> **REQUIREMENT**:
Below are the records; restate word for word the lines from the first through the one containing "What this tool", and only those.

> **DATA SUPPLIED**:
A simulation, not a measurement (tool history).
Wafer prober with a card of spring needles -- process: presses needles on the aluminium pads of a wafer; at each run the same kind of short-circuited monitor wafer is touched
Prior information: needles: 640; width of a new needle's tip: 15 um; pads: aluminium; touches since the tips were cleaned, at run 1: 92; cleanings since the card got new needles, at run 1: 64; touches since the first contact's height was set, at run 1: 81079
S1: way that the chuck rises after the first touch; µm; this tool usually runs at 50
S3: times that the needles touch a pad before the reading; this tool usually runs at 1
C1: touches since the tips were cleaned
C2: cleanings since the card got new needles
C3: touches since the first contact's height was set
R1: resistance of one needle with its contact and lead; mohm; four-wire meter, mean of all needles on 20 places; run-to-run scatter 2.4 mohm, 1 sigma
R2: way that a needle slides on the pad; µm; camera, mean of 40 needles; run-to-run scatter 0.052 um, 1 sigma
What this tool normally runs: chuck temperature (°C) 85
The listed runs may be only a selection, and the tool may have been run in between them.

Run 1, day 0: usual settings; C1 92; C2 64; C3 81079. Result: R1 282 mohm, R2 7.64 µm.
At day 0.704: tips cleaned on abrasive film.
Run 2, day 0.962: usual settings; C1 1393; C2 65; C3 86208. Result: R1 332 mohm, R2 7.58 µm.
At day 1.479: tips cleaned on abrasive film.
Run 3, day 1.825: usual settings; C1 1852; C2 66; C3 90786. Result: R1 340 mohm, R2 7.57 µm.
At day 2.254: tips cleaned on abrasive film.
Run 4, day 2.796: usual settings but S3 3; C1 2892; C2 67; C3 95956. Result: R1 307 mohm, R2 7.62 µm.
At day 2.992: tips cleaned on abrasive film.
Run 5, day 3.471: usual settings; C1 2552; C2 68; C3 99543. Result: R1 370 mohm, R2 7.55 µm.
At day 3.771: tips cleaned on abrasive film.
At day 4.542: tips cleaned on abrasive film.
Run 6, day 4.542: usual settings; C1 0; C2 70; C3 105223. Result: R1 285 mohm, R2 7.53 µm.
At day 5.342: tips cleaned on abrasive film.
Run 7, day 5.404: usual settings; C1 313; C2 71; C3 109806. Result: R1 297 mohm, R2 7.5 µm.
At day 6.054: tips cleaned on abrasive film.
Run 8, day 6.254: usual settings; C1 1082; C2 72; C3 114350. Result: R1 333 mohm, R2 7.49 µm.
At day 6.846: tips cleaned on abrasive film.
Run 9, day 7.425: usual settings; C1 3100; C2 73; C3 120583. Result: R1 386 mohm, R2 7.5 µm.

> **WRITTEN RESPONSE**:
A simulation, not a measurement (tool history).
Wafer prober with a card of spring needles -- process: presses needles on the aluminium pads of a wafer; at each run the same kind of short-circuited monitor wafer is touched
Prior information: needles: 640; width of a new needle's tip: 15 um; pads: aluminium; touches since the tips were cleaned, at run 1: 92; cleanings since the card got new needles, at run 1: 64; touches since the first contact's height was set, at run 1: 81079
S1: way that the chuck rises after the first touch; µm; this tool usually runs at 50
S3: times that the needles touch a pad before the reading; this tool usually runs at 1
C1: touches since the tips were cleaned
C2: cleanings since the card got new needles
C3: touches since the first contact's height was set
R1: resistance of one needle with its contact and lead; mohm; four-wire meter, mean of all needles on 20 places; run-to-run scatter 2.4 mohm, 1 sigma
R2: way that a needle slides on the pad; µm; camera, mean of 40 needles; run-to-run scatter 0.052 um, 1 sigma
What this tool normally runs: chuck temperature (°C) 85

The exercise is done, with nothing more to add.